-- ENTRIES SUPPLIED --
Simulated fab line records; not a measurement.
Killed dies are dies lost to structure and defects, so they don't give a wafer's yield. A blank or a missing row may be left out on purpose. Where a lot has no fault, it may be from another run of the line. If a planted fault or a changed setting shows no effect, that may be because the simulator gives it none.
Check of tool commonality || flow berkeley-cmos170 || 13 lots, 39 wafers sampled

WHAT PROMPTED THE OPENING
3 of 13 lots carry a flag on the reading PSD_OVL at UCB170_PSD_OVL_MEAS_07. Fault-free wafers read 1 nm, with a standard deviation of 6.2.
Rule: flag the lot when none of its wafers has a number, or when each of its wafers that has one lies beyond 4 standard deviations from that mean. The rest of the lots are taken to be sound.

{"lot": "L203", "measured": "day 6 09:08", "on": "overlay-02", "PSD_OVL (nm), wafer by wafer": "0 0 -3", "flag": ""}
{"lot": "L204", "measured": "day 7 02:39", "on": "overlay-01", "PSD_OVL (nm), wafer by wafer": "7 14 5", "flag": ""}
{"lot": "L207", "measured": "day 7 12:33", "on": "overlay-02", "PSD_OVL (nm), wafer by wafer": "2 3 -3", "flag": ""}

-- WORK INSTRUCTION --
Your reply should repeat the entire listing, word for word and complete.

-- PROBLEM SOLUTION --
Simulated fab line records; not a measurement.
Killed dies are dies lost to structure and defects, so they don't give a wafer's yield. A blank or a missing row may be left out on purpose. Where a lot has no fault, it may be from another run of the line. If a planted fault or a changed setting shows no effect, that may be because the simulator gives it none.
Check of tool commonality || flow berkeley-cmos170 || 13 lots, 39 wafers sampled

WHAT PROMPTED THE OPENING
3 of 13 lots carry a flag on the reading PSD_OVL at UCB170_PSD_OVL_MEAS_07. Fault-free wafers read 1 nm, with a standard deviation of 6.2.
Rule: flag the lot when none of its wafers has a number, or when each of its wafers that has one lies beyond 4 standard deviations from that mean. The rest of the lots are taken to be sound.

{"lot": "L203", "measured": "day 6 09:08", "on": "overlay-02", "PSD_OVL (nm), wafer by wafer": "0 0 -3", "flag": ""}
{"lot": "L204", "measured": "day 7 02:39", "on": "overlay-01", "PSD_OVL (nm), wafer by wafer": "7 14 5", "flag": ""}
{"lot": "L207", "measured": "day 7 12:33", "on": "overlay-02", "PSD_OVL (nm), wafer by wafer": "2 3 -3", "flag": ""}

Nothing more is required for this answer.